## Exercise
Transcribe every record exactly.

*****

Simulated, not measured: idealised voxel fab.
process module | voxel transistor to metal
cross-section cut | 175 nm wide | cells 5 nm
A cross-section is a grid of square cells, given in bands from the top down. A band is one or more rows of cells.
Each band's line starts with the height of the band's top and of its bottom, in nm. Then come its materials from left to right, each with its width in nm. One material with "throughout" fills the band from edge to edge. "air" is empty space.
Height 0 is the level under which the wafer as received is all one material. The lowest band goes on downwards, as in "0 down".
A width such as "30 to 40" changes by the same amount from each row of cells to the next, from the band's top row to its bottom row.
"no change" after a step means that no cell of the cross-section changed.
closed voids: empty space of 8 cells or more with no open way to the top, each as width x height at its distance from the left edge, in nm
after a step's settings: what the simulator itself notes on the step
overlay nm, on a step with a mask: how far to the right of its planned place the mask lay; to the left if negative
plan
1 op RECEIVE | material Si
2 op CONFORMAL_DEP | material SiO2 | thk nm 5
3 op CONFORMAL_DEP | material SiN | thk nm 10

*****

## Result
Simulated, not measured: idealised voxel fab.
process module | voxel transistor to metal
cross-section cut | 175 nm wide | cells 5 nm
A cross-section is a grid of square cells, given in bands from the top down. A band is one or more rows of cells.
Each band's line starts with the height of the band's top and of its bottom, in nm. Then come its materials from left to right, each with its width in nm. One material with "throughout" fills the band from edge to edge. "air" is empty space.
Height 0 is the level under which the wafer as received is all one material. The lowest band goes on downwards, as in "0 down".
A width such as "30 to 40" changes by the same amount from each row of cells to the next, from the band's top row to its bottom row.
"no change" after a step means that no cell of the cross-section changed.
closed voids: empty space of 8 cells or more with no open way to the top, each as width x height at its distance from the left edge, in nm
after a step's settings: what the simulator itself notes on the step
overlay nm, on a step with a mask: how far to the right of its planned place the mask lay; to the left if negative
plan
1 op RECEIVE | material Si
2 op CONFORMAL_DEP | material SiO2 | thk nm 5
3 op CONFORMAL_DEP | material SiN | thk nm 10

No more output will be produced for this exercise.